• [Action item]: Everything in the listing below needs to be returned word for word.

• [Raw data]:
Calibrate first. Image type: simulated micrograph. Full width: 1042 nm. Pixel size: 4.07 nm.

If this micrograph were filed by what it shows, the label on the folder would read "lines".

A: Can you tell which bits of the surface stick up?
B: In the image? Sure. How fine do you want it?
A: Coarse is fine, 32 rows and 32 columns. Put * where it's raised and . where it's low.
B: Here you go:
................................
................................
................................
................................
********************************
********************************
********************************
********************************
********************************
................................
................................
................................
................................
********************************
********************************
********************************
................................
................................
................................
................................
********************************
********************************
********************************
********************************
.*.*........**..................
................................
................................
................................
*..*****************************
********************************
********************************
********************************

• [Written answer]:
Calibrate first. Image type: simulated micrograph. Full width: 1042 nm. Pixel size: 4.07 nm.

If this micrograph were filed by what it shows, the label on the folder would read "lines".

A: Can you tell which bits of the surface stick up?
B: In the image? Sure. How fine do you want it?
A: Coarse is fine, 32 rows and 32 columns. Put * where it's raised and . where it's low.
B: Here you go:
................................
................................
................................
................................
********************************
********************************
********************************
********************************
********************************
................................
................................
................................
................................
********************************
********************************
********************************
................................
................................
................................
................................
********************************
********************************
********************************
********************************
.*.*........**..................
................................
................................
................................
*..*****************************
********************************
********************************
********************************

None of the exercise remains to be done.